**ACTION ITEM**
Each record must be retyped word for word.

**STORED DATA**
—————

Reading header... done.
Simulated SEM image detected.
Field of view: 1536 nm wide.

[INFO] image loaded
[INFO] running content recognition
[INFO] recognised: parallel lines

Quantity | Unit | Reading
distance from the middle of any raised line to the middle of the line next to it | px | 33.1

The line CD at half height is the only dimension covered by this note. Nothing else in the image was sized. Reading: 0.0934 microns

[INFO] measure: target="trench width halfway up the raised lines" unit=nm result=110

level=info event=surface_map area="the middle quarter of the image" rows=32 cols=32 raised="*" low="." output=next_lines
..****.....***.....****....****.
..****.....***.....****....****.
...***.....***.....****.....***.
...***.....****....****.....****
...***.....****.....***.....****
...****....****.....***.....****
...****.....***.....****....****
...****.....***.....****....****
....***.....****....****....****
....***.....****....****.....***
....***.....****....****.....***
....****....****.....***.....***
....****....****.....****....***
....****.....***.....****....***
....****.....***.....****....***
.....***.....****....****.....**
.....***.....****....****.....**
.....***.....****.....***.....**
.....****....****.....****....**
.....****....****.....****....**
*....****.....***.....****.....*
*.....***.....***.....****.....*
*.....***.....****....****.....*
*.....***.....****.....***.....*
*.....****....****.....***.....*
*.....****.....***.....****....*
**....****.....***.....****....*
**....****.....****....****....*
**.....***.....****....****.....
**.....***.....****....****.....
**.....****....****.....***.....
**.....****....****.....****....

—————

**TASK ANSWER**
Reading header... done.
Simulated SEM image detected.
Field of view: 1536 nm wide.

[INFO] image loaded
[INFO] running content recognition
[INFO] recognised: parallel lines

Quantity | Unit | Reading
distance from the middle of any raised line to the middle of the line next to it | px | 33.1

The line CD at half height is the only dimension covered by this note. Nothing else in the image was sized. Reading: 0.0934 microns

[INFO] measure: target="trench width halfway up the raised lines" unit=nm result=110

level=info event=surface_map area="the middle quarter of the image" rows=32 cols=32 raised="*" low="." output=next_lines
..****.....***.....****....****.
..****.....***.....****....****.
...***.....***.....****.....***.
...***.....****....****.....****
...***.....****.....***.....****
...****....****.....***.....****
...****.....***.....****....****
...****.....***.....****....****
....***.....****....****....****
....***.....****....****.....***
....***.....****....****.....***
....****....****.....***.....***
....****....****.....****....***
....****.....***.....****....***
....****.....***.....****....***
.....***.....****....****.....**
.....***.....****....****.....**
.....***.....****.....***.....**
.....****....****.....****....**
.....****....****.....****....**
*....****.....***.....****.....*
*.....***.....***.....****.....*
*.....***.....****....****.....*
*.....***.....****.....***.....*
*.....****....****.....***.....*
*.....****.....***.....****....*
**....****.....***.....****....*
**....****.....****....****....*
**.....***.....****....****.....
**.....***.....****....****.....
**.....****....****.....***.....
**.....****....****.....****....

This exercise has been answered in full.